%%

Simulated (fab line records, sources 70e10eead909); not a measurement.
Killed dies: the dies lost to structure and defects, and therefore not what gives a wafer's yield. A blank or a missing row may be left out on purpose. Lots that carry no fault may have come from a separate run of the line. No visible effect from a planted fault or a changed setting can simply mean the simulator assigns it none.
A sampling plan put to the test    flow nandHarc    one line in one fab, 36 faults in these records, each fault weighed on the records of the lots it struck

%%

Brief — Set down the data once more, word for word.

Task answer —
Simulated (fab line records, sources 70e10eead909); not a measurement.
Killed dies: the dies lost to structure and defects, and therefore not what gives a wafer's yield. A blank or a missing row may be left out on purpose. Lots that carry no fault may have come from a separate run of the line. No visible effect from a planted fault or a changed setting can simply mean the simulator assigns it none.
A sampling plan put to the test    flow nandHarc    one line in one fab, 36 faults in these records, each fault weighed on the records of the lots it struck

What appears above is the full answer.